ASSIGNED TASK:
Reproduce all of the data exactly.

::: SUPPLIED INFORMATION :::

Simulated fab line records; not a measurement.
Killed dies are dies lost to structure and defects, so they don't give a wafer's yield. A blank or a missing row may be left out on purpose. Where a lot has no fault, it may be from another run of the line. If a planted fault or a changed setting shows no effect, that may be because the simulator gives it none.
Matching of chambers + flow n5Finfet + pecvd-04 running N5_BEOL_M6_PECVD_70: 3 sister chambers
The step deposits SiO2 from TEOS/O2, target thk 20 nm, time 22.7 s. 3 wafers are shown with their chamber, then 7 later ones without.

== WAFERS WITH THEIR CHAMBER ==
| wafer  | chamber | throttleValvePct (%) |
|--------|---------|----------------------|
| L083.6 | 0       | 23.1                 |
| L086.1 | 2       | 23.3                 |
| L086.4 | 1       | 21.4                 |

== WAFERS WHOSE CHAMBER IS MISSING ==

:::

WRITTEN SOLUTION:
Simulated fab line records; not a measurement.
Killed dies are dies lost to structure and defects, so they don't give a wafer's yield. A blank or a missing row may be left out on purpose. Where a lot has no fault, it may be from another run of the line. If a planted fault or a changed setting shows no effect, that may be because the simulator gives it none.
Matching of chambers + flow n5Finfet + pecvd-04 running N5_BEOL_M6_PECVD_70: 3 sister chambers
The step deposits SiO2 from TEOS/O2, target thk 20 nm, time 22.7 s. 3 wafers are shown with their chamber, then 7 later ones without.

== WAFERS WITH THEIR CHAMBER ==
| wafer  | chamber | throttleValvePct (%) |
|--------|---------|----------------------|
| L083.6 | 0       | 23.1                 |
| L086.1 | 2       | 23.3                 |
| L086.4 | 1       | 21.4                 |

== WAFERS WHOSE CHAMBER IS MISSING ==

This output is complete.